#### [Work task]
Among the entries that follow, the required portion opens with the line containing "the cross-section changed." and closes with the line containing "8 op STRIP | etch materials resist". Give that portion again exactly, and nothing else.

#### [Material provided]
————

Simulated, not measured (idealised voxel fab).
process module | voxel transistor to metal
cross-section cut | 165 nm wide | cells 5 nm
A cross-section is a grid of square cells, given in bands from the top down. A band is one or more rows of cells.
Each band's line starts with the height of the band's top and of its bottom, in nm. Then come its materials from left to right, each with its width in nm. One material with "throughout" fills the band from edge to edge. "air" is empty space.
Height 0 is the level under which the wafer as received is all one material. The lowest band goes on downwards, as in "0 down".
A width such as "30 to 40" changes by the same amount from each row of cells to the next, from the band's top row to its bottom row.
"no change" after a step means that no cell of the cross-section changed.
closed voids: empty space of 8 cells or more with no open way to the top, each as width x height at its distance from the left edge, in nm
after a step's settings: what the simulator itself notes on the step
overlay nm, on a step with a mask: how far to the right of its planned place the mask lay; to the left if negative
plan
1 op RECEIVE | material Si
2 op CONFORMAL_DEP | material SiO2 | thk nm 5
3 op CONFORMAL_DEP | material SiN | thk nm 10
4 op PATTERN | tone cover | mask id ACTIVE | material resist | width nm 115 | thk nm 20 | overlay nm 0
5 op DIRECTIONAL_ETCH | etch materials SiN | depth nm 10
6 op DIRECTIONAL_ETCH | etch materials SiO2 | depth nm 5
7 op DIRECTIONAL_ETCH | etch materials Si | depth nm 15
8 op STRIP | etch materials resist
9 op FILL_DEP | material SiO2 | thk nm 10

————

#### [Task output]
"no change" after a step means that no cell of the cross-section changed.
closed voids: empty space of 8 cells or more with no open way to the top, each as width x height at its distance from the left edge, in nm
after a step's settings: what the simulator itself notes on the step
overlay nm, on a step with a mask: how far to the right of its planned place the mask lay; to the left if negative
plan
1 op RECEIVE | material Si
2 op CONFORMAL_DEP | material SiO2 | thk nm 5
3 op CONFORMAL_DEP | material SiN | thk nm 10
4 op PATTERN | tone cover | mask id ACTIVE | material resist | width nm 115 | thk nm 20 | overlay nm 0
5 op DIRECTIONAL_ETCH | etch materials SiN | depth nm 10
6 op DIRECTIONAL_ETCH | etch materials SiO2 | depth nm 5
7 op DIRECTIONAL_ETCH | etch materials Si | depth nm 15
8 op STRIP | etch materials resist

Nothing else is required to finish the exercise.